[[ Extracted data open ]]

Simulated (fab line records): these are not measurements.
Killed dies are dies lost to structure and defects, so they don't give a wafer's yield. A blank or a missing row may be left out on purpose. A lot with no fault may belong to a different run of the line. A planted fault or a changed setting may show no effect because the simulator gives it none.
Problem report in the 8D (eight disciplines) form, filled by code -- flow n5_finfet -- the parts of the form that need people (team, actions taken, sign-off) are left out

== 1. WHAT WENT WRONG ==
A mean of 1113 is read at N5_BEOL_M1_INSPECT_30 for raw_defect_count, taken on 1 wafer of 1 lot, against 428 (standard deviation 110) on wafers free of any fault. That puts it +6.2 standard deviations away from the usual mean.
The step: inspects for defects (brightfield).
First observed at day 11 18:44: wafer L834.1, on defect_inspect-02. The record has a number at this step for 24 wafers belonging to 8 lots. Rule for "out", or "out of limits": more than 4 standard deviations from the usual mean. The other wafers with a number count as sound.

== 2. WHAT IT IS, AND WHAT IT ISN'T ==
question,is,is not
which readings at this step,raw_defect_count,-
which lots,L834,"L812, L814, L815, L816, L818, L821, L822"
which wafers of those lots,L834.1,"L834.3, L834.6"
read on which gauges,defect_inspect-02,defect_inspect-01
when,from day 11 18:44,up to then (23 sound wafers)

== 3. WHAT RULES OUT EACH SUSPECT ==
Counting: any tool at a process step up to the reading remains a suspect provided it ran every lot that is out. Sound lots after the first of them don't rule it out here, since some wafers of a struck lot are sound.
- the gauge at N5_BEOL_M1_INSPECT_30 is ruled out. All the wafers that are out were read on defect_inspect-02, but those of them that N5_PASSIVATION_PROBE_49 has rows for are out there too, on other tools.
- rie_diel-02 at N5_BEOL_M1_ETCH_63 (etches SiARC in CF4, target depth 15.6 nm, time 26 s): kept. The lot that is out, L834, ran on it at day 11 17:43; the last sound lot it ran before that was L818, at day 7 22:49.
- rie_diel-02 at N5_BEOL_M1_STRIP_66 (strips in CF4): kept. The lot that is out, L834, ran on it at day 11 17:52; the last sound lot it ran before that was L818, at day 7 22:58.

[[ Extracted data closed ]]

### [Work order]
Would you retype exactly the lines above, from the line with "when,from day 11" to the line with "Counting: any tool", with both end lines kept and nothing more?

### [Solution]
when,from day 11 18:44,up to then (23 sound wafers)

== 3. WHAT RULES OUT EACH SUSPECT ==
Counting: any tool at a process step up to the reading remains a suspect provided it ran every lot that is out. Sound lots after the first of them don't rule it out here, since some wafers of a struck lot are sound.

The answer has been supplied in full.